╭──

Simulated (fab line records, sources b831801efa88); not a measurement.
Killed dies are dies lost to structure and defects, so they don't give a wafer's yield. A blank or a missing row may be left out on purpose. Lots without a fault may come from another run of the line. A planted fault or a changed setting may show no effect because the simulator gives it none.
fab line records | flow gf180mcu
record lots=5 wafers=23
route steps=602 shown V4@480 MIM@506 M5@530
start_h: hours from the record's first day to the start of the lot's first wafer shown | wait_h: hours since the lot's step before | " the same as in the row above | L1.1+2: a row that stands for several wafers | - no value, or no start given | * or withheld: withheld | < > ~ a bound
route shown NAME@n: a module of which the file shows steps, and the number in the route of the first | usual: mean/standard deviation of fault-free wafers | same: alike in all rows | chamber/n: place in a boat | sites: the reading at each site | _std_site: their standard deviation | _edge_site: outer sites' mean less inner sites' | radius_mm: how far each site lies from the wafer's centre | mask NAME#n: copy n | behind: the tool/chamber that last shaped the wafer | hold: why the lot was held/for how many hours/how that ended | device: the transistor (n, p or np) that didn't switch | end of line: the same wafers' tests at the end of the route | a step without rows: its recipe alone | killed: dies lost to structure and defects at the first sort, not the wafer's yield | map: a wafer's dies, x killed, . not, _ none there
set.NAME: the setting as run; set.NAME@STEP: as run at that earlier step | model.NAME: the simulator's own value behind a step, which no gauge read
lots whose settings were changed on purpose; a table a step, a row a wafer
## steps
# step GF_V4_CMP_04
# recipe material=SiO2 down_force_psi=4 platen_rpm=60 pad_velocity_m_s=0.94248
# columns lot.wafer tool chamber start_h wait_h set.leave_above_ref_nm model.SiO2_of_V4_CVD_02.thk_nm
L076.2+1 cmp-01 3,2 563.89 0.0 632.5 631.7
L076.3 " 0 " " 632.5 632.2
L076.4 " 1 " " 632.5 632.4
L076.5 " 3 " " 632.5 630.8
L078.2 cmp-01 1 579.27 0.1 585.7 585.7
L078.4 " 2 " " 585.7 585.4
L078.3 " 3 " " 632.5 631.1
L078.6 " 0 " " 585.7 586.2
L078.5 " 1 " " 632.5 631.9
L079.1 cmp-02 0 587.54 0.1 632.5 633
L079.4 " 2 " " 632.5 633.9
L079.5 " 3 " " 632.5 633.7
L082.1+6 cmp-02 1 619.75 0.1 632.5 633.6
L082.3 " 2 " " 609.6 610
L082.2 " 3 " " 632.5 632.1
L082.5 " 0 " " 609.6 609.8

╰──

Starting at the first line of the data above, please restate word for word every line up to and including the one that holds "start_h: hours from", and add nothing else.

Response:
Simulated (fab line records, sources b831801efa88); not a measurement.
Killed dies are dies lost to structure and defects, so they don't give a wafer's yield. A blank or a missing row may be left out on purpose. Lots without a fault may come from another run of the line. A planted fault or a changed setting may show no effect because the simulator gives it none.
fab line records | flow gf180mcu
record lots=5 wafers=23
route steps=602 shown V4@480 MIM@506 M5@530
start_h: hours from the record's first day to the start of the lot's first wafer shown | wait_h: hours since the lot's step before | " the same as in the row above | L1.1+2: a row that stands for several wafers | - no value, or no start given | * or withheld: withheld | < > ~ a bound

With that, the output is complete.